▽

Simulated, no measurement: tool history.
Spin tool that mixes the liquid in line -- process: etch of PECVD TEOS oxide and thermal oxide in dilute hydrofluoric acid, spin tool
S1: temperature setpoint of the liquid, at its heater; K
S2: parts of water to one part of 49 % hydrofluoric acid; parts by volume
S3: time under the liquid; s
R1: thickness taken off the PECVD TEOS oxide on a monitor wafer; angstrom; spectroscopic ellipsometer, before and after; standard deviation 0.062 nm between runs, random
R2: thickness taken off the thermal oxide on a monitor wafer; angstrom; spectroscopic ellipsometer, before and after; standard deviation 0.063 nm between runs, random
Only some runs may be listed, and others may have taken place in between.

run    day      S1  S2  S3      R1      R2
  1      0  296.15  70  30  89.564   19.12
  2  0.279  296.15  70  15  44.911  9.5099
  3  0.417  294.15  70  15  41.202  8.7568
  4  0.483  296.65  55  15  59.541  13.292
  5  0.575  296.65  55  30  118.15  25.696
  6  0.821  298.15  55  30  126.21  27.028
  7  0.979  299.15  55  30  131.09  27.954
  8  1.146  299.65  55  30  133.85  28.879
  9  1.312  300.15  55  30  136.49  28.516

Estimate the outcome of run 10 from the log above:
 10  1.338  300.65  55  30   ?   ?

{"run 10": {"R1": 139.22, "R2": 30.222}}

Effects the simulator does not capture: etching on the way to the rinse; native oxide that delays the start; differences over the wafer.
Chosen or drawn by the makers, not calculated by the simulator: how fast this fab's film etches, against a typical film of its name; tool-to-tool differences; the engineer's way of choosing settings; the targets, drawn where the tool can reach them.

△

- Requirement
Would you write out all of the data exactly as given?

- Problem solution
Simulated, no measurement: tool history.
Spin tool that mixes the liquid in line -- process: etch of PECVD TEOS oxide and thermal oxide in dilute hydrofluoric acid, spin tool
S1: temperature setpoint of the liquid, at its heater; K
S2: parts of water to one part of 49 % hydrofluoric acid; parts by volume
S3: time under the liquid; s
R1: thickness taken off the PECVD TEOS oxide on a monitor wafer; angstrom; spectroscopic ellipsometer, before and after; standard deviation 0.062 nm between runs, random
R2: thickness taken off the thermal oxide on a monitor wafer; angstrom; spectroscopic ellipsometer, before and after; standard deviation 0.063 nm between runs, random
Only some runs may be listed, and others may have taken place in between.

run    day      S1  S2  S3      R1      R2
  1      0  296.15  70  30  89.564   19.12
  2  0.279  296.15  70  15  44.911  9.5099
  3  0.417  294.15  70  15  41.202  8.7568
  4  0.483  296.65  55  15  59.541  13.292
  5  0.575  296.65  55  30  118.15  25.696
  6  0.821  298.15  55  30  126.21  27.028
  7  0.979  299.15  55  30  131.09  27.954
  8  1.146  299.65  55  30  133.85  28.879
  9  1.312  300.15  55  30  136.49  28.516

Estimate the outcome of run 10 from the log above:
 10  1.338  300.65  55  30   ?   ?

{"run 10": {"R1": 139.22, "R2": 30.222}}

Effects the simulator does not capture: etching on the way to the rinse; native oxide that delays the start; differences over the wafer.
Chosen or drawn by the makers, not calculated by the simulator: how fast this fab's film etches, against a typical film of its name; tool-to-tool differences; the engineer's way of choosing settings; the targets, drawn where the tool can reach them.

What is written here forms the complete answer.